__Action item__.
When you write the records again, keep every line exactly as it was.

__Source material__.
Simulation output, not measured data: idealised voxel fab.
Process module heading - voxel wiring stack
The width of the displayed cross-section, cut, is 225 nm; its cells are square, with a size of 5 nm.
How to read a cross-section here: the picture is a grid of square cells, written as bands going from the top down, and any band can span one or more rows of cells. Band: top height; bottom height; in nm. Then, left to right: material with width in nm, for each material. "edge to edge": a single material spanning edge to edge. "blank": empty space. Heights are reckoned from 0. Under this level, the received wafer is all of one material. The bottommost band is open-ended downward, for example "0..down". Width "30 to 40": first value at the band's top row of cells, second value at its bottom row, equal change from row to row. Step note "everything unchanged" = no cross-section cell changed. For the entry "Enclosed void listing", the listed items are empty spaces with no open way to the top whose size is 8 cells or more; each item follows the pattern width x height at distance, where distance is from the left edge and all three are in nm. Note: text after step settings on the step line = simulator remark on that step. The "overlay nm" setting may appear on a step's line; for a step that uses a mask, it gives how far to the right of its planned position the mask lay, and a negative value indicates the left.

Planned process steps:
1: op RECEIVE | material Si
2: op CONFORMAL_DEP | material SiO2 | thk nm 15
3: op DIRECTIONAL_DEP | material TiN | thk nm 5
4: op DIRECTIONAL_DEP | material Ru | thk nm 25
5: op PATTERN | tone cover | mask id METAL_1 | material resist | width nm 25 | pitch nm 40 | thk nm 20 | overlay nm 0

__Written response__.
Simulation output, not measured data: idealised voxel fab.
Process module heading - voxel wiring stack
The width of the displayed cross-section, cut, is 225 nm; its cells are square, with a size of 5 nm.
How to read a cross-section here: the picture is a grid of square cells, written as bands going from the top down, and any band can span one or more rows of cells. Band: top height; bottom height; in nm. Then, left to right: material with width in nm, for each material. "edge to edge": a single material spanning edge to edge. "blank": empty space. Heights are reckoned from 0. Under this level, the received wafer is all of one material. The bottommost band is open-ended downward, for example "0..down". Width "30 to 40": first value at the band's top row of cells, second value at its bottom row, equal change from row to row. Step note "everything unchanged" = no cross-section cell changed. For the entry "Enclosed void listing", the listed items are empty spaces with no open way to the top whose size is 8 cells or more; each item follows the pattern width x height at distance, where distance is from the left edge and all three are in nm. Note: text after step settings on the step line = simulator remark on that step. The "overlay nm" setting may appear on a step's line; for a step that uses a mask, it gives how far to the right of its planned position the mask lay, and a negative value indicates the left.

Planned process steps:
1: op RECEIVE | material Si
2: op CONFORMAL_DEP | material SiO2 | thk nm 15
3: op DIRECTIONAL_DEP | material TiN | thk nm 5
4: op DIRECTIONAL_DEP | material Ru | thk nm 25
5: op PATTERN | tone cover | mask id METAL_1 | material resist | width nm 25 | pitch nm 40 | thk nm 20 | overlay nm 0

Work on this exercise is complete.